Brief:
Write out every record in full, keeping each character exactly as it is.

Data shown:
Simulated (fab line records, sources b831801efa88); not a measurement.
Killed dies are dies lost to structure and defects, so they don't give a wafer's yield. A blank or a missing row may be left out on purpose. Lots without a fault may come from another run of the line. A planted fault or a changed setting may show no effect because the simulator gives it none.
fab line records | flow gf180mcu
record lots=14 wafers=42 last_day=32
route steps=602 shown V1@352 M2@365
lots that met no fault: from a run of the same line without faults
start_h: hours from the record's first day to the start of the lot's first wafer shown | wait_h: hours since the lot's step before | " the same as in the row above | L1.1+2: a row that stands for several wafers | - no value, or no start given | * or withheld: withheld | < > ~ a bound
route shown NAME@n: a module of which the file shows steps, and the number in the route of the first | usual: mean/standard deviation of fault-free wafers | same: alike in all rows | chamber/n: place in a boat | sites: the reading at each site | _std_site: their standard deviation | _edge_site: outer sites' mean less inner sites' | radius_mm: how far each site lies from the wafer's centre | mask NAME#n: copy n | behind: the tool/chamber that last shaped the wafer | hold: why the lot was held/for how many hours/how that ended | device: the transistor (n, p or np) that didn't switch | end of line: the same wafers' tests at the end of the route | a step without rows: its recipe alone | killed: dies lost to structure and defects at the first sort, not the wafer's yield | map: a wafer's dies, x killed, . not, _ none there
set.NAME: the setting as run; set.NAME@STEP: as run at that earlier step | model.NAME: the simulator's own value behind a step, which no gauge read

Written answer:
Simulated (fab line records, sources b831801efa88); not a measurement.
Killed dies are dies lost to structure and defects, so they don't give a wafer's yield. A blank or a missing row may be left out on purpose. Lots without a fault may come from another run of the line. A planted fault or a changed setting may show no effect because the simulator gives it none.
fab line records | flow gf180mcu
record lots=14 wafers=42 last_day=32
route steps=602 shown V1@352 M2@365
lots that met no fault: from a run of the same line without faults
start_h: hours from the record's first day to the start of the lot's first wafer shown | wait_h: hours since the lot's step before | " the same as in the row above | L1.1+2: a row that stands for several wafers | - no value, or no start given | * or withheld: withheld | < > ~ a bound
route shown NAME@n: a module of which the file shows steps, and the number in the route of the first | usual: mean/standard deviation of fault-free wafers | same: alike in all rows | chamber/n: place in a boat | sites: the reading at each site | _std_site: their standard deviation | _edge_site: outer sites' mean less inner sites' | radius_mm: how far each site lies from the wafer's centre | mask NAME#n: copy n | behind: the tool/chamber that last shaped the wafer | hold: why the lot was held/for how many hours/how that ended | device: the transistor (n, p or np) that didn't switch | end of line: the same wafers' tests at the end of the route | a step without rows: its recipe alone | killed: dies lost to structure and defects at the first sort, not the wafer's yield | map: a wafer's dies, x killed, . not, _ none there
set.NAME: the setting as run; set.NAME@STEP: as run at that earlier step | model.NAME: the simulator's own value behind a step, which no gauge read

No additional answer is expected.